Segment Start: Record set
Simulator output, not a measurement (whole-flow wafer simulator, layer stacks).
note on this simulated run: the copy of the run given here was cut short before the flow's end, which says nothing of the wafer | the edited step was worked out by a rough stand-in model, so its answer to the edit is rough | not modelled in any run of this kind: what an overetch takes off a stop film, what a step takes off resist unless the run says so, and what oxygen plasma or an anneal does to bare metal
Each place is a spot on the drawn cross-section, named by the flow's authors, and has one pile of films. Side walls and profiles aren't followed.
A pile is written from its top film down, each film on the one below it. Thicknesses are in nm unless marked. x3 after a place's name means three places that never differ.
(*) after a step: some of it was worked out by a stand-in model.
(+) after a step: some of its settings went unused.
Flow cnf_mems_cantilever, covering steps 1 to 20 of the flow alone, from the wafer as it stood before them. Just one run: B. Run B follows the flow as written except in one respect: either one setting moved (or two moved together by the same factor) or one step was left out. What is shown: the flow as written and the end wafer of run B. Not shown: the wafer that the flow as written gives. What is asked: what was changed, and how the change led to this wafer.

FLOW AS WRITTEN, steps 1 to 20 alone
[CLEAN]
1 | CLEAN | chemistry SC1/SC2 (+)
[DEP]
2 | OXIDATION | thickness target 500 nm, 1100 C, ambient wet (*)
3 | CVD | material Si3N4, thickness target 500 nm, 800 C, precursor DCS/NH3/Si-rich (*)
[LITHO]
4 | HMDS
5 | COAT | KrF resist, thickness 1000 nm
Segment End: Record set

§ **Required action**
Starting with the first line of the listing above and ending with the line that holds "(+) after a", return those lines exactly as written, both included.

§ **Exercise output**
Simulator output, not a measurement (whole-flow wafer simulator, layer stacks).
note on this simulated run: the copy of the run given here was cut short before the flow's end, which says nothing of the wafer | the edited step was worked out by a rough stand-in model, so its answer to the edit is rough | not modelled in any run of this kind: what an overetch takes off a stop film, what a step takes off resist unless the run says so, and what oxygen plasma or an anneal does to bare metal
Each place is a spot on the drawn cross-section, named by the flow's authors, and has one pile of films. Side walls and profiles aren't followed.
A pile is written from its top film down, each film on the one below it. Thicknesses are in nm unless marked. x3 after a place's name means three places that never differ.
(*) after a step: some of it was worked out by a stand-in model.
(+) after a step: some of its settings went unused.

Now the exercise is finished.